■ Action item: For the listing that follows, give again exactly the lines from the one with "topo map | the image | 32x32 | o high | . low" to the one with "ooo...oooo..ooooo..oooo...oooo..", including both.

── Dataset extract ──

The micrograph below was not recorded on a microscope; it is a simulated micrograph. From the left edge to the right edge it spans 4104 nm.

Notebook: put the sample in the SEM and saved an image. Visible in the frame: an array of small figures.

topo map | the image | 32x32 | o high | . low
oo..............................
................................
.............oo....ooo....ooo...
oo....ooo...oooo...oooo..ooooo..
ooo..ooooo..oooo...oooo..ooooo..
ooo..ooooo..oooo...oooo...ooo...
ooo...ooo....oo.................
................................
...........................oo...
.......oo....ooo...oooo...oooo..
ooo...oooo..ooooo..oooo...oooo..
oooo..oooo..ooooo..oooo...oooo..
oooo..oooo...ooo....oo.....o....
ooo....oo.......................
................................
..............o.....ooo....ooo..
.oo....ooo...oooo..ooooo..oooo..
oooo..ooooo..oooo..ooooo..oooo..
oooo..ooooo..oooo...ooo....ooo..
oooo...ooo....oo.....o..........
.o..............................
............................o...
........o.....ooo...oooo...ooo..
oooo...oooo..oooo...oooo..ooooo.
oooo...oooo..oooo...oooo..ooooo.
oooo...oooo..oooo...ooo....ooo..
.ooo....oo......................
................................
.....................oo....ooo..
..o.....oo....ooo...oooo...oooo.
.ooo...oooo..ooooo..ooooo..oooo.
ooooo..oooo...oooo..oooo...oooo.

───

■ Written response:
topo map | the image | 32x32 | o high | . low
oo..............................
................................
.............oo....ooo....ooo...
oo....ooo...oooo...oooo..ooooo..
ooo..ooooo..oooo...oooo..ooooo..
ooo..ooooo..oooo...oooo...ooo...
ooo...ooo....oo.................
................................
...........................oo...
.......oo....ooo...oooo...oooo..
ooo...oooo..ooooo..oooo...oooo..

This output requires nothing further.